^^^^^^^^^^^^^^^^

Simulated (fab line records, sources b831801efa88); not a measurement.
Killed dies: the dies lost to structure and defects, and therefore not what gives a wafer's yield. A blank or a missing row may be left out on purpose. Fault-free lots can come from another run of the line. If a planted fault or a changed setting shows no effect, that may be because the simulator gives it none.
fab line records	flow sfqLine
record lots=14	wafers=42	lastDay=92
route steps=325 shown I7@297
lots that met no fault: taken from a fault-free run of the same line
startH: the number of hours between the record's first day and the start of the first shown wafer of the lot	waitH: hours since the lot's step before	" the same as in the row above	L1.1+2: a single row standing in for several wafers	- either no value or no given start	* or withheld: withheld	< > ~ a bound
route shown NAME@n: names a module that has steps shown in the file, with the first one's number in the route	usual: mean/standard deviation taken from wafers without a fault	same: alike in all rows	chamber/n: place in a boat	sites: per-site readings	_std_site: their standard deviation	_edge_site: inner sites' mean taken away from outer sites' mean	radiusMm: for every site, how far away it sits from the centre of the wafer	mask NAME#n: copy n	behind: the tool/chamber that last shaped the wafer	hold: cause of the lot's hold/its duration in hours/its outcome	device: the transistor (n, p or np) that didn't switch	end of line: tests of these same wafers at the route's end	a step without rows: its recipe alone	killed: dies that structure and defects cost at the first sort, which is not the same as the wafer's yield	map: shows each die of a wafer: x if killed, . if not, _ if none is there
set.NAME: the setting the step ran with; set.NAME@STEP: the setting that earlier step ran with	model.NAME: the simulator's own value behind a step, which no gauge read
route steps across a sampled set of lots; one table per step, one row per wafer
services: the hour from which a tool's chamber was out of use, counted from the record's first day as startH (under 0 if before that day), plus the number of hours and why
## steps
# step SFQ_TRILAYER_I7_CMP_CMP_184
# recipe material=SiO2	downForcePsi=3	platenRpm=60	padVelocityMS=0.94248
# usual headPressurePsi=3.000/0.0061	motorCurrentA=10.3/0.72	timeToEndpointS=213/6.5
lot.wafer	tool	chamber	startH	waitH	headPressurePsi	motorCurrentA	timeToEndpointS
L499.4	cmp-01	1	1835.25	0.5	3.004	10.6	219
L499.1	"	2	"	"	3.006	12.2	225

^^^^^^^^^^^^^^^^

→ Requirement: The entries above hold the needed span. Transcribe exactly the lines from the one with "startH: the number" to the one with "set.NAME: the setting", both included.

→ Worked solution:
startH: the number of hours between the record's first day and the start of the first shown wafer of the lot	waitH: hours since the lot's step before	" the same as in the row above	L1.1+2: a single row standing in for several wafers	- either no value or no given start	* or withheld: withheld	< > ~ a bound
route shown NAME@n: names a module that has steps shown in the file, with the first one's number in the route	usual: mean/standard deviation taken from wafers without a fault	same: alike in all rows	chamber/n: place in a boat	sites: per-site readings	_std_site: their standard deviation	_edge_site: inner sites' mean taken away from outer sites' mean	radiusMm: for every site, how far away it sits from the centre of the wafer	mask NAME#n: copy n	behind: the tool/chamber that last shaped the wafer	hold: cause of the lot's hold/its duration in hours/its outcome	device: the transistor (n, p or np) that didn't switch	end of line: tests of these same wafers at the route's end	a step without rows: its recipe alone	killed: dies that structure and defects cost at the first sort, which is not the same as the wafer's yield	map: shows each die of a wafer: x if killed, . if not, _ if none is there
set.NAME: the setting the step ran with; set.NAME@STEP: the setting that earlier step ran with	model.NAME: the simulator's own value behind a step, which no gauge read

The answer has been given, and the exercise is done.